◆ **EXERCISE**:
Will you give every entry again exactly as it stands?

↓

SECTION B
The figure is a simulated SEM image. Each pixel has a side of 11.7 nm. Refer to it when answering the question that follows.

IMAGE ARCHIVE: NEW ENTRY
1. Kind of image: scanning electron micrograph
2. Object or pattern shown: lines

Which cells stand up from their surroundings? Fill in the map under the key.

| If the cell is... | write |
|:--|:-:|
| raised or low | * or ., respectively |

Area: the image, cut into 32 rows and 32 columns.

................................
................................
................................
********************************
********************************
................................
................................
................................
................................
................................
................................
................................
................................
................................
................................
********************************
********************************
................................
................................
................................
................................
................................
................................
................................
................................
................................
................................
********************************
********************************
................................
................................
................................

↑

◆ **EXERCISE OUTPUT**:
SECTION B
The figure is a simulated SEM image. Each pixel has a side of 11.7 nm. Refer to it when answering the question that follows.

IMAGE ARCHIVE: NEW ENTRY
1. Kind of image: scanning electron micrograph
2. Object or pattern shown: lines

Which cells stand up from their surroundings? Fill in the map under the key.

| If the cell is... | write |
|:--|:-:|
| raised or low | * or ., respectively |

Area: the image, cut into 32 rows and 32 columns.

................................
................................
................................
********************************
********************************
................................
................................
................................
................................
................................
................................
................................
................................
................................
................................
********************************
********************************
................................
................................
................................
................................
................................
................................
................................
................................
................................
................................
********************************
********************************
................................
................................
................................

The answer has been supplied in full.